### Record excerpts
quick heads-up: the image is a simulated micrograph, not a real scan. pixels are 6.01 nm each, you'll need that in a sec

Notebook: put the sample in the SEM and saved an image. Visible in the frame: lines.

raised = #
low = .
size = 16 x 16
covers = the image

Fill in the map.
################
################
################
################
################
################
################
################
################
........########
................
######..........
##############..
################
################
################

### Work instruction
Exactly reproduce every record.

### Task response
quick heads-up: the image is a simulated micrograph, not a real scan. pixels are 6.01 nm each, you'll need that in a sec

Notebook: put the sample in the SEM and saved an image. Visible in the frame: lines.

raised = #
low = .
size = 16 x 16
covers = the image

Fill in the map.
################
################
################
################
################
################
################
################
################
........########
................
######..........
##############..
################
################
################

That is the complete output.